## Material provided
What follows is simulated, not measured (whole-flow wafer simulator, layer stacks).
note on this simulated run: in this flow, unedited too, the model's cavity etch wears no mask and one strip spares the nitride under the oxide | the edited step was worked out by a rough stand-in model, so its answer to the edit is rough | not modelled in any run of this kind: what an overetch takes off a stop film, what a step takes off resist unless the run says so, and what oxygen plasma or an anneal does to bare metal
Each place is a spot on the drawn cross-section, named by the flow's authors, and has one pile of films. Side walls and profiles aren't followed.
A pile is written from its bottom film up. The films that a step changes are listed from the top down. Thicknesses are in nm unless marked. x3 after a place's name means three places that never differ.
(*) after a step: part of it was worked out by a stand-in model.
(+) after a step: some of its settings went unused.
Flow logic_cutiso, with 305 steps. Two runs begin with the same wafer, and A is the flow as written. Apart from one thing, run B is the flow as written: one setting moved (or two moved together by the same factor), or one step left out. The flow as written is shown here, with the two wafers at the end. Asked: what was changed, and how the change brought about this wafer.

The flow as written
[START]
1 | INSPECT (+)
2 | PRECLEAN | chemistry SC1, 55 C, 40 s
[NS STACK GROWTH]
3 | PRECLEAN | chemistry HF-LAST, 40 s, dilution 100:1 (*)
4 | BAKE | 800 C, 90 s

## Assignment
Reproduce the listing above exactly as far as the line with "[NS STACK GROWTH]", that line included.

## Exercise result
What follows is simulated, not measured (whole-flow wafer simulator, layer stacks).
note on this simulated run: in this flow, unedited too, the model's cavity etch wears no mask and one strip spares the nitride under the oxide | the edited step was worked out by a rough stand-in model, so its answer to the edit is rough | not modelled in any run of this kind: what an overetch takes off a stop film, what a step takes off resist unless the run says so, and what oxygen plasma or an anneal does to bare metal
Each place is a spot on the drawn cross-section, named by the flow's authors, and has one pile of films. Side walls and profiles aren't followed.
A pile is written from its bottom film up. The films that a step changes are listed from the top down. Thicknesses are in nm unless marked. x3 after a place's name means three places that never differ.
(*) after a step: part of it was worked out by a stand-in model.
(+) after a step: some of its settings went unused.
Flow logic_cutiso, with 305 steps. Two runs begin with the same wafer, and A is the flow as written. Apart from one thing, run B is the flow as written: one setting moved (or two moved together by the same factor), or one step left out. The flow as written is shown here, with the two wafers at the end. Asked: what was changed, and how the change brought about this wafer.

The flow as written
[START]
1 | INSPECT (+)
2 | PRECLEAN | chemistry SC1, 55 C, 40 s
[NS STACK GROWTH]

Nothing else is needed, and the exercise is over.